==================================================

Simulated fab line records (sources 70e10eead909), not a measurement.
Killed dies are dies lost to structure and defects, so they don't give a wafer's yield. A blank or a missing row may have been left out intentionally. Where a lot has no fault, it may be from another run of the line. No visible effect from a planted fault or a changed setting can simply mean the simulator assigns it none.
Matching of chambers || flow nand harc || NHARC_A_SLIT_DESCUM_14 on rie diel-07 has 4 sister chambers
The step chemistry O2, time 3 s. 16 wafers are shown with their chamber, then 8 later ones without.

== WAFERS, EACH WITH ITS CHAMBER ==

==================================================

### Task item
Each record above must be given again exactly.

### Exercise output
Simulated fab line records (sources 70e10eead909), not a measurement.
Killed dies are dies lost to structure and defects, so they don't give a wafer's yield. A blank or a missing row may have been left out intentionally. Where a lot has no fault, it may be from another run of the line. No visible effect from a planted fault or a changed setting can simply mean the simulator assigns it none.
Matching of chambers || flow nand harc || NHARC_A_SLIT_DESCUM_14 on rie diel-07 has 4 sister chambers
The step chemistry O2, time 3 s. 16 wafers are shown with their chamber, then 8 later ones without.

== WAFERS, EACH WITH ITS CHAMBER ==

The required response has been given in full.